**WORK INSTRUCTION**
Nothing but the lines from the top of the following entries through the line with "A cross-section is" should be printed, exactly as they are.

*** GIVEN DATA ***

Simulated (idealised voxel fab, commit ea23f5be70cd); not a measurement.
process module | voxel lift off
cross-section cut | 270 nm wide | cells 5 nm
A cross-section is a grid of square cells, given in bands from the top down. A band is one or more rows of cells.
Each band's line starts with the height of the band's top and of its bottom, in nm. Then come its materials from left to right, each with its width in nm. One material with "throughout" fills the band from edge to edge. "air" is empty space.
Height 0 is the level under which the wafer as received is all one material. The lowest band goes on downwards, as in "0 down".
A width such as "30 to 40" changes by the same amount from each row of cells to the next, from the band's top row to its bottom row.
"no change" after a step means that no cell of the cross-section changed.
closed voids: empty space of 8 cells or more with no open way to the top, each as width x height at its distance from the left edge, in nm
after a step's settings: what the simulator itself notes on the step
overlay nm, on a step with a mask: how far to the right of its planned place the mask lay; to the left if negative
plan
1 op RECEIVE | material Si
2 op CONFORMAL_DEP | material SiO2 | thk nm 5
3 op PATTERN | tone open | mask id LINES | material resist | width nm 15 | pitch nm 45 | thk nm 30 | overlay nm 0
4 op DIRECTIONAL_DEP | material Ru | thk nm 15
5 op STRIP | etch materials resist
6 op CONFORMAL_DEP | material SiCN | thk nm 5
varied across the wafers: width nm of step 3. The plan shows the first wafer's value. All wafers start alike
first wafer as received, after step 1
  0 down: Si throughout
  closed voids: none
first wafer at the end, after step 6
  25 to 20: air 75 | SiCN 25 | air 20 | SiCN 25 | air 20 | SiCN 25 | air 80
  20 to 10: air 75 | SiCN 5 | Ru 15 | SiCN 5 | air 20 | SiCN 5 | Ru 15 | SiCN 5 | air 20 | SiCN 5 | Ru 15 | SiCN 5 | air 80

*** End of GIVEN DATA ***

**WRITTEN ANSWER**
Simulated (idealised voxel fab, commit ea23f5be70cd); not a measurement.
process module | voxel lift off
cross-section cut | 270 nm wide | cells 5 nm
A cross-section is a grid of square cells, given in bands from the top down. A band is one or more rows of cells.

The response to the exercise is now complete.